*** DATA SHOWN ***

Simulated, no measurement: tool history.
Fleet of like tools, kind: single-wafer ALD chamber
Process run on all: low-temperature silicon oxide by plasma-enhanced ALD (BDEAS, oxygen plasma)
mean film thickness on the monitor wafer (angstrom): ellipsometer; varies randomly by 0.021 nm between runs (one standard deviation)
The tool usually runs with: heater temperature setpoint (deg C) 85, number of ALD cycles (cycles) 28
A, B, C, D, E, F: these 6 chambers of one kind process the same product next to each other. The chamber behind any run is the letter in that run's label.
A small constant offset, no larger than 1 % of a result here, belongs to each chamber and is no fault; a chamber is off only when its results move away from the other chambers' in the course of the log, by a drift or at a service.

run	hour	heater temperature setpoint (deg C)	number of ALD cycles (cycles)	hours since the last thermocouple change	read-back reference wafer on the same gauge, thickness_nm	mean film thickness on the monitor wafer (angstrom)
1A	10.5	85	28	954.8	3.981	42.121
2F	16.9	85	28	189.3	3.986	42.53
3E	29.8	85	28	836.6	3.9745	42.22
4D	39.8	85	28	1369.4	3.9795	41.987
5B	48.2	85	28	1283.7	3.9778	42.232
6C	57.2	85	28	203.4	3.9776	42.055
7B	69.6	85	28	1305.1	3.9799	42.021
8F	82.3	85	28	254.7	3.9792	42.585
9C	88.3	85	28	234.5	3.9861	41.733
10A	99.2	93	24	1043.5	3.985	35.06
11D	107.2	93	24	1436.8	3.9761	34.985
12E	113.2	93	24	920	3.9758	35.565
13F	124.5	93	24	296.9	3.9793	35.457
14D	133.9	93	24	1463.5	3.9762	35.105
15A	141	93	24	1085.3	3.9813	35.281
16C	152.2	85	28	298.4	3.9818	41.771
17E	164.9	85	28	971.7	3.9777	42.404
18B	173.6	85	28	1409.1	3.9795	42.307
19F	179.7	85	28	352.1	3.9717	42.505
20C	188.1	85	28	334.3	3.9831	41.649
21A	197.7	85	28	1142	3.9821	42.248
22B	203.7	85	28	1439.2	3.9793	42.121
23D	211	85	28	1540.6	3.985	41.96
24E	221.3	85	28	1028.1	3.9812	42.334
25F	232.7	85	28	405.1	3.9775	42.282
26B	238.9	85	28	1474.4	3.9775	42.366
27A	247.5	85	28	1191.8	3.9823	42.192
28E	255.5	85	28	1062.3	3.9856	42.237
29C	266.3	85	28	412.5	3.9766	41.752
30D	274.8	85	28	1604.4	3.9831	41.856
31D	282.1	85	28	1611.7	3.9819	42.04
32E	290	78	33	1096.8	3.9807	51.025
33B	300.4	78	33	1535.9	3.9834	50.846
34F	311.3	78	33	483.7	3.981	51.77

*** End of DATA SHOWN ***

▶ **BRIEF**
Each line from the top of the listing down to and including the one containing "The tool usually" should be transcribed exactly; nothing else is to be output.

▶ **PROBLEM SOLUTION**
Simulated, no measurement: tool history.
Fleet of like tools, kind: single-wafer ALD chamber
Process run on all: low-temperature silicon oxide by plasma-enhanced ALD (BDEAS, oxygen plasma)
mean film thickness on the monitor wafer (angstrom): ellipsometer; varies randomly by 0.021 nm between runs (one standard deviation)
The tool usually runs with: heater temperature setpoint (deg C) 85, number of ALD cycles (cycles) 28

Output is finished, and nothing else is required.